• _Work instruction_:
Copy verbatim the material from its first line to the line that holds "change in between.", including that line.

○ ○ ○ ○ ○ ○ ○
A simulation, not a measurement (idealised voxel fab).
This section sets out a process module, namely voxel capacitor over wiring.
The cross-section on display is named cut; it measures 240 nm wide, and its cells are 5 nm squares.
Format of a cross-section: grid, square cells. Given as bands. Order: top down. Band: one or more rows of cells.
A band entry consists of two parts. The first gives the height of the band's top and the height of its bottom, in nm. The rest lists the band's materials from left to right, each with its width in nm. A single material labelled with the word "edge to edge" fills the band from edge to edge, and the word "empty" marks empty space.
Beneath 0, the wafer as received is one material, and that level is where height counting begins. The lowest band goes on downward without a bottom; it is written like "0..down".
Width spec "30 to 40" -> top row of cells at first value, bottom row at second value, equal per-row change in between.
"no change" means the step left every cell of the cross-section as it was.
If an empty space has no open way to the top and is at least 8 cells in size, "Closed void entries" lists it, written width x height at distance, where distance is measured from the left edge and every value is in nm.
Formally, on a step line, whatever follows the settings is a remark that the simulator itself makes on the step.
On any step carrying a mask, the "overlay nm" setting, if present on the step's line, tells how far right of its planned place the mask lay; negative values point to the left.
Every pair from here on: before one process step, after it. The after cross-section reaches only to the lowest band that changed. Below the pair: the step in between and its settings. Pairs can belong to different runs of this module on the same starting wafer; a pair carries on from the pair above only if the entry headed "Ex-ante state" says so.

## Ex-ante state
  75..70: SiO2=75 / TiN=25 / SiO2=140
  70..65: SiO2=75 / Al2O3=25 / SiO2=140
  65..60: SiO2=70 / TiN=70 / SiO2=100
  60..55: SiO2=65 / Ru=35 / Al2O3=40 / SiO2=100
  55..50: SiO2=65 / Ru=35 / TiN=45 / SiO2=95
○ ○ ○ ○ ○ ○ ○

• _Task solution_:
A simulation, not a measurement (idealised voxel fab).
This section sets out a process module, namely voxel capacitor over wiring.
The cross-section on display is named cut; it measures 240 nm wide, and its cells are 5 nm squares.
Format of a cross-section: grid, square cells. Given as bands. Order: top down. Band: one or more rows of cells.
A band entry consists of two parts. The first gives the height of the band's top and the height of its bottom, in nm. The rest lists the band's materials from left to right, each with its width in nm. A single material labelled with the word "edge to edge" fills the band from edge to edge, and the word "empty" marks empty space.
Beneath 0, the wafer as received is one material, and that level is where height counting begins. The lowest band goes on downward without a bottom; it is written like "0..down".
Width spec "30 to 40" -> top row of cells at first value, bottom row at second value, equal per-row change in between.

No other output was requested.